Available data:
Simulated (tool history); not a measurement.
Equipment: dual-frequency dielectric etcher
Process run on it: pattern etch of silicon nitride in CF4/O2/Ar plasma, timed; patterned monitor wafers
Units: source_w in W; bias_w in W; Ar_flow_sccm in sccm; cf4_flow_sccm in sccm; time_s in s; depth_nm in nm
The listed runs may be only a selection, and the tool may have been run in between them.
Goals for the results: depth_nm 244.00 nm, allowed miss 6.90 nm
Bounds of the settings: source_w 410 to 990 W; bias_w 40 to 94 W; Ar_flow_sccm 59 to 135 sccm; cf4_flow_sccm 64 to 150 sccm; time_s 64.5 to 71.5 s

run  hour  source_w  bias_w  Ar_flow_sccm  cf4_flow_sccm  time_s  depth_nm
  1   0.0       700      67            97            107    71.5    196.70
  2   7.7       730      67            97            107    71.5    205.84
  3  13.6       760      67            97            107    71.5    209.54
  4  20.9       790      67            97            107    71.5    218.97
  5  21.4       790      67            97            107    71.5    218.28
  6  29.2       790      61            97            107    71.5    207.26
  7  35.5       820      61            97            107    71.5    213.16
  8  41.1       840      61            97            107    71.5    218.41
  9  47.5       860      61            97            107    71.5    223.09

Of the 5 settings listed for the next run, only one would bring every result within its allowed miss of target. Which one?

Work item:
Extract, please, the lines from the start of the entries above through the one with "Goals for the", both included, reproducing each exactly and adding nothing.

Response box:
Simulated (tool history); not a measurement.
Equipment: dual-frequency dielectric etcher
Process run on it: pattern etch of silicon nitride in CF4/O2/Ar plasma, timed; patterned monitor wafers
Units: source_w in W; bias_w in W; Ar_flow_sccm in sccm; cf4_flow_sccm in sccm; time_s in s; depth_nm in nm
The listed runs may be only a selection, and the tool may have been run in between them.
Goals for the results: depth_nm 244.00 nm, allowed miss 6.90 nm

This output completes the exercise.